------------------------------------------------

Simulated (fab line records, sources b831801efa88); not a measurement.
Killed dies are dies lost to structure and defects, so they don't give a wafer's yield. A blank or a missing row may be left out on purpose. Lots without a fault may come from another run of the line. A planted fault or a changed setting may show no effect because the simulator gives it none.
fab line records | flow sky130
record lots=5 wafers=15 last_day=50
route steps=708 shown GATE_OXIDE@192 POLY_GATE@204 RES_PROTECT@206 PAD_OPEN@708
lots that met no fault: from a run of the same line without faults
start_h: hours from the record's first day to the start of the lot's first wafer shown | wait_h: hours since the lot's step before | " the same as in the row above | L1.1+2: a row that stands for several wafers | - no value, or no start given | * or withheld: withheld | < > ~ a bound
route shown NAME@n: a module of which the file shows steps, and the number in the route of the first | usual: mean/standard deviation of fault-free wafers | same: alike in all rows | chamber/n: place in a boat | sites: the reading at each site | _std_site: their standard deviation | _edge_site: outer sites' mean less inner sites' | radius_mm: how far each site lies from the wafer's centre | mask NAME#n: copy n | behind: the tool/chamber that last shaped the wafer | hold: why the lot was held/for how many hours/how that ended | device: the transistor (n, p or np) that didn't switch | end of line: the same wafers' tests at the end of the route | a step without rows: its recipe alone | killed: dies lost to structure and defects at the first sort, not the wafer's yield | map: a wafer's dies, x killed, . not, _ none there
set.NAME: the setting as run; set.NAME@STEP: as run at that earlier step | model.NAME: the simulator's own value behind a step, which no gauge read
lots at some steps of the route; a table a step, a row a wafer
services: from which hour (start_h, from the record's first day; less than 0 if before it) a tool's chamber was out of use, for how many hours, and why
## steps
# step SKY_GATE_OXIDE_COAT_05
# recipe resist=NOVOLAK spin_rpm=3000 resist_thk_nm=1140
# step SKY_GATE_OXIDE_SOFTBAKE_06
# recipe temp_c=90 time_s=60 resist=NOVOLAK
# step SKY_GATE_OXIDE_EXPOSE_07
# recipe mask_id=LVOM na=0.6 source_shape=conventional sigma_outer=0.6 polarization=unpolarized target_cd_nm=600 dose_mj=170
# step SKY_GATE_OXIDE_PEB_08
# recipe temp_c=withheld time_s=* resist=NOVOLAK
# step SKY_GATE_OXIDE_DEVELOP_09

------------------------------------------------

**ACTIVITY:**
Set down exactly the lines of the data above, beginning with the line that has "record lots=5 wafers=15 last_day=50" and ending with the line that has "start_h: hours from", and no others.

**PROBLEM SOLUTION:**
record lots=5 wafers=15 last_day=50
route steps=708 shown GATE_OXIDE@192 POLY_GATE@204 RES_PROTECT@206 PAD_OPEN@708
lots that met no fault: from a run of the same line without faults
start_h: hours from the record's first day to the start of the lot's first wafer shown | wait_h: hours since the lot's step before | " the same as in the row above | L1.1+2: a row that stands for several wafers | - no value, or no start given | * or withheld: withheld | < > ~ a bound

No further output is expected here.